Segment Open

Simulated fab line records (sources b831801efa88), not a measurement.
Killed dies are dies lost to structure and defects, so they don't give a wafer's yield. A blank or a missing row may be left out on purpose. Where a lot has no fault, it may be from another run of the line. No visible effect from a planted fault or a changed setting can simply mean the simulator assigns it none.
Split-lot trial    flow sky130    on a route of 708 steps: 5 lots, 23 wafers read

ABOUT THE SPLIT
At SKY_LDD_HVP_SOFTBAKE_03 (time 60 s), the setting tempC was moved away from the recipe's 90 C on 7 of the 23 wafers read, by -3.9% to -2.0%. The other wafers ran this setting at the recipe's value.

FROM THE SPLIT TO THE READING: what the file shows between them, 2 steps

Segment Closed

### WORK ITEM:
The full set of entries should be transcribed exactly.

### EXERCISE RESULT:
Simulated fab line records (sources b831801efa88), not a measurement.
Killed dies are dies lost to structure and defects, so they don't give a wafer's yield. A blank or a missing row may be left out on purpose. Where a lot has no fault, it may be from another run of the line. No visible effect from a planted fault or a changed setting can simply mean the simulator assigns it none.
Split-lot trial    flow sky130    on a route of 708 steps: 5 lots, 23 wafers read

ABOUT THE SPLIT
At SKY_LDD_HVP_SOFTBAKE_03 (time 60 s), the setting tempC was moved away from the recipe's 90 C on 7 of the 23 wafers read, by -3.9% to -2.0%. The other wafers ran this setting at the recipe's value.

FROM THE SPLIT TO THE READING: what the file shows between them, 2 steps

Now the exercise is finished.